*Activity:* Below is a listing. Set down exactly the lines from the one containing "Struck lot and" through the one containing "N5_BEOL_M13_CD_MEAS_28: the cd", both ends included, and leave out the rest.

####

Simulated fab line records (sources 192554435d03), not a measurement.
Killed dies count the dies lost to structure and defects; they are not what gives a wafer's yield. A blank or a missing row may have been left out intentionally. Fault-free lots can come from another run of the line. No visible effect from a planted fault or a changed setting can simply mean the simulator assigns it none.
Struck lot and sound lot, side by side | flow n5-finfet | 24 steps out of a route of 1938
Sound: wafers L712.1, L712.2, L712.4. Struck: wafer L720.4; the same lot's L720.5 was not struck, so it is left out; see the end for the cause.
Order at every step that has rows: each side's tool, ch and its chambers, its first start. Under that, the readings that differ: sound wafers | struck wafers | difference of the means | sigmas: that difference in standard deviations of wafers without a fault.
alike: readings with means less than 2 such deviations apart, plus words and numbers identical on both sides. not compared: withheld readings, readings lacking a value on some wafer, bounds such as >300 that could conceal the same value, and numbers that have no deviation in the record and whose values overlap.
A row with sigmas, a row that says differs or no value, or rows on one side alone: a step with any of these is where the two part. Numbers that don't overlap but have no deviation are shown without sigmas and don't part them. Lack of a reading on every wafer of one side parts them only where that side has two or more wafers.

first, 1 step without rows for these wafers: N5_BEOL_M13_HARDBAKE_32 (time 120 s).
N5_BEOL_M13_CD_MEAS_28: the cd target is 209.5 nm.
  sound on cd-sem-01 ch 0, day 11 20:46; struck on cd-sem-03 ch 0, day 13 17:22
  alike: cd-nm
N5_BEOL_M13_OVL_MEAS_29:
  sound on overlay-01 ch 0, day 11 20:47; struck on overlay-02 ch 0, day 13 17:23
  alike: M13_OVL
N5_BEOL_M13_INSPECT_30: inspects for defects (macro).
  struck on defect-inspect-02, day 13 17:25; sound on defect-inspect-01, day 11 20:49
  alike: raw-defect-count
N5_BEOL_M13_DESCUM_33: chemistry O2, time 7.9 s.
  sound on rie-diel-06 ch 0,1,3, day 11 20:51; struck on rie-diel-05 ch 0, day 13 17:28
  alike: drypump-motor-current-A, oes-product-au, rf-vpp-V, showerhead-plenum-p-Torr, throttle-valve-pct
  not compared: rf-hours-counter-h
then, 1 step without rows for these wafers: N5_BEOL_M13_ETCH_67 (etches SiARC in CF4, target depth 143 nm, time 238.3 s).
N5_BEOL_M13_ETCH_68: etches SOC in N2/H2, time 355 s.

####

*Written answer:*
Struck lot and sound lot, side by side | flow n5-finfet | 24 steps out of a route of 1938
Sound: wafers L712.1, L712.2, L712.4. Struck: wafer L720.4; the same lot's L720.5 was not struck, so it is left out; see the end for the cause.
Order at every step that has rows: each side's tool, ch and its chambers, its first start. Under that, the readings that differ: sound wafers | struck wafers | difference of the means | sigmas: that difference in standard deviations of wafers without a fault.
alike: readings with means less than 2 such deviations apart, plus words and numbers identical on both sides. not compared: withheld readings, readings lacking a value on some wafer, bounds such as >300 that could conceal the same value, and numbers that have no deviation in the record and whose values overlap.
A row with sigmas, a row that says differs or no value, or rows on one side alone: a step with any of these is where the two part. Numbers that don't overlap but have no deviation are shown without sigmas and don't part them. Lack of a reading on every wafer of one side parts them only where that side has two or more wafers.

first, 1 step without rows for these wafers: N5_BEOL_M13_HARDBAKE_32 (time 120 s).
N5_BEOL_M13_CD_MEAS_28: the cd target is 209.5 nm.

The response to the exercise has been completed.